BEGIN Provided records

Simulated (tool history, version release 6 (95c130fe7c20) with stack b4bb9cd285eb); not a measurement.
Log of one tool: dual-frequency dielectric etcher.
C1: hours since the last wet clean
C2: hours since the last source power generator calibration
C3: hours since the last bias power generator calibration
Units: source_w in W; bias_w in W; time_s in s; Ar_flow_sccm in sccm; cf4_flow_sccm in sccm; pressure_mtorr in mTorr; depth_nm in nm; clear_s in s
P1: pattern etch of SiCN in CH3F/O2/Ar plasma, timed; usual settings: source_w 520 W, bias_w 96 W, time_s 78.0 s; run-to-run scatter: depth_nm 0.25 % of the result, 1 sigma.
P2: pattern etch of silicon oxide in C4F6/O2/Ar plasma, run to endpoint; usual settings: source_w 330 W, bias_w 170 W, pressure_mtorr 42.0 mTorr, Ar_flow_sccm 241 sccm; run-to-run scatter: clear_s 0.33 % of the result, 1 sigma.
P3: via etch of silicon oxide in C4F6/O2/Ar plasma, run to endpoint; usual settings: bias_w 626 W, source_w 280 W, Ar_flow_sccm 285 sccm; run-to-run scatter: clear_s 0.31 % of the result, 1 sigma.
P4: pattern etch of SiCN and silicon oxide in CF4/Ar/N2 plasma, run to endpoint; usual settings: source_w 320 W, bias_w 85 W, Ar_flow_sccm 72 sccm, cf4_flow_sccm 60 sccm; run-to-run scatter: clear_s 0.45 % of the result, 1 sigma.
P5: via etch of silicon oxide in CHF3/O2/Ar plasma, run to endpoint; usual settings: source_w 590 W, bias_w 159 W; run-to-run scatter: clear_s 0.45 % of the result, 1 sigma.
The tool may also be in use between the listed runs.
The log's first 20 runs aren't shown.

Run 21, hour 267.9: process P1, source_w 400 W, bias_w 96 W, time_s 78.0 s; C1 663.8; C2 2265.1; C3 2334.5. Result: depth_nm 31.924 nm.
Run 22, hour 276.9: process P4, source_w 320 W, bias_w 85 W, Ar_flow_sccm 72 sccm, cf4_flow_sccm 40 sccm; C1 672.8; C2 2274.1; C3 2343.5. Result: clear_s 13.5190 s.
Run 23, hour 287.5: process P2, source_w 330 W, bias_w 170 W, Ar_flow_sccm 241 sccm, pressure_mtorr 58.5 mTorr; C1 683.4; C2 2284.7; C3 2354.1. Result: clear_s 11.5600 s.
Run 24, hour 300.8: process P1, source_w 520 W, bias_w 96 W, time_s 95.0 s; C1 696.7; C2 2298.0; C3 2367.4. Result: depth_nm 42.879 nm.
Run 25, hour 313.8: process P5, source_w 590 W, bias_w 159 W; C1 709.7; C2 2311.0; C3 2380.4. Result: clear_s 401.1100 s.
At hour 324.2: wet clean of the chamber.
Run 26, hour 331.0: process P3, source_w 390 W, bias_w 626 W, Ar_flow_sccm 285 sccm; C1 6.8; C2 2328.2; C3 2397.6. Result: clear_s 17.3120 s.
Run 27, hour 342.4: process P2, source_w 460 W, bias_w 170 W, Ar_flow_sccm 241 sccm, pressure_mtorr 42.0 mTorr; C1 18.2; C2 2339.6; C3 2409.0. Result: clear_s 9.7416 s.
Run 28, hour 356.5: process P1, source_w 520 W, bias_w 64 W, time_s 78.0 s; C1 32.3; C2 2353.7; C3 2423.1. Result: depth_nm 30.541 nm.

END Provided records

● **Work item**: Print the first line of the records above and each line after it, exactly, through the line with "Run 21, hour".

● **Answer space**:
Simulated (tool history, version release 6 (95c130fe7c20) with stack b4bb9cd285eb); not a measurement.
Log of one tool: dual-frequency dielectric etcher.
C1: hours since the last wet clean
C2: hours since the last source power generator calibration
C3: hours since the last bias power generator calibration
Units: source_w in W; bias_w in W; time_s in s; Ar_flow_sccm in sccm; cf4_flow_sccm in sccm; pressure_mtorr in mTorr; depth_nm in nm; clear_s in s
P1: pattern etch of SiCN in CH3F/O2/Ar plasma, timed; usual settings: source_w 520 W, bias_w 96 W, time_s 78.0 s; run-to-run scatter: depth_nm 0.25 % of the result, 1 sigma.
P2: pattern etch of silicon oxide in C4F6/O2/Ar plasma, run to endpoint; usual settings: source_w 330 W, bias_w 170 W, pressure_mtorr 42.0 mTorr, Ar_flow_sccm 241 sccm; run-to-run scatter: clear_s 0.33 % of the result, 1 sigma.
P3: via etch of silicon oxide in C4F6/O2/Ar plasma, run to endpoint; usual settings: bias_w 626 W, source_w 280 W, Ar_flow_sccm 285 sccm; run-to-run scatter: clear_s 0.31 % of the result, 1 sigma.
P4: pattern etch of SiCN and silicon oxide in CF4/Ar/N2 plasma, run to endpoint; usual settings: source_w 320 W, bias_w 85 W, Ar_flow_sccm 72 sccm, cf4_flow_sccm 60 sccm; run-to-run scatter: clear_s 0.45 % of the result, 1 sigma.
P5: via etch of silicon oxide in CHF3/O2/Ar plasma, run to endpoint; usual settings: source_w 590 W, bias_w 159 W; run-to-run scatter: clear_s 0.45 % of the result, 1 sigma.
The tool may also be in use between the listed runs.
The log's first 20 runs aren't shown.

Run 21, hour 267.9: process P1, source_w 400 W, bias_w 96 W, time_s 78.0 s; C1 663.8; C2 2265.1; C3 2334.5. Result: depth_nm 31.924 nm.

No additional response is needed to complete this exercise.